An exact transcription of the data below is needed.

━━━ EXTRACTED MATERIAL

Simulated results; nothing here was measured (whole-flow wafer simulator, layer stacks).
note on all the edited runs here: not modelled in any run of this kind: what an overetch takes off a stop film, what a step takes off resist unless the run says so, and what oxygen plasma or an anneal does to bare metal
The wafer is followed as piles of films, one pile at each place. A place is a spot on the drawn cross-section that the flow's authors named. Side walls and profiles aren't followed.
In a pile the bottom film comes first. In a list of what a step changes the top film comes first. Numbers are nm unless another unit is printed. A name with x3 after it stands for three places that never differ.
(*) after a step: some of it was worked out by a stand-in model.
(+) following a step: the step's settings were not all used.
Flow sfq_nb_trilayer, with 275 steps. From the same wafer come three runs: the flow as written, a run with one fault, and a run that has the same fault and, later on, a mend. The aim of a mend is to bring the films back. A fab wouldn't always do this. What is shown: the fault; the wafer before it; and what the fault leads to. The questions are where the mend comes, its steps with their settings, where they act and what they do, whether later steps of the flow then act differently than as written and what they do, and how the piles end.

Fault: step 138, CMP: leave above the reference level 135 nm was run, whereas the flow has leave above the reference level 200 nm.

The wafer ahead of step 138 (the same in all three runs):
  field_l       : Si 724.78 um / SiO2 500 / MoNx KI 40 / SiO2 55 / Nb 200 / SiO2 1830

━━━━━━

**RESPONSE**
Simulated results; nothing here was measured (whole-flow wafer simulator, layer stacks).
note on all the edited runs here: not modelled in any run of this kind: what an overetch takes off a stop film, what a step takes off resist unless the run says so, and what oxygen plasma or an anneal does to bare metal
The wafer is followed as piles of films, one pile at each place. A place is a spot on the drawn cross-section that the flow's authors named. Side walls and profiles aren't followed.
In a pile the bottom film comes first. In a list of what a step changes the top film comes first. Numbers are nm unless another unit is printed. A name with x3 after it stands for three places that never differ.
(*) after a step: some of it was worked out by a stand-in model.
(+) following a step: the step's settings were not all used.
Flow sfq_nb_trilayer, with 275 steps. From the same wafer come three runs: the flow as written, a run with one fault, and a run that has the same fault and, later on, a mend. The aim of a mend is to bring the films back. A fab wouldn't always do this. What is shown: the fault; the wafer before it; and what the fault leads to. The questions are where the mend comes, its steps with their settings, where they act and what they do, whether later steps of the flow then act differently than as written and what they do, and how the piles end.

Fault: step 138, CMP: leave above the reference level 135 nm was run, whereas the flow has leave above the reference level 200 nm.

The wafer ahead of step 138 (the same in all three runs):
  field_l       : Si 724.78 um / SiO2 500 / MoNx KI 40 / SiO2 55 / Nb 200 / SiO2 1830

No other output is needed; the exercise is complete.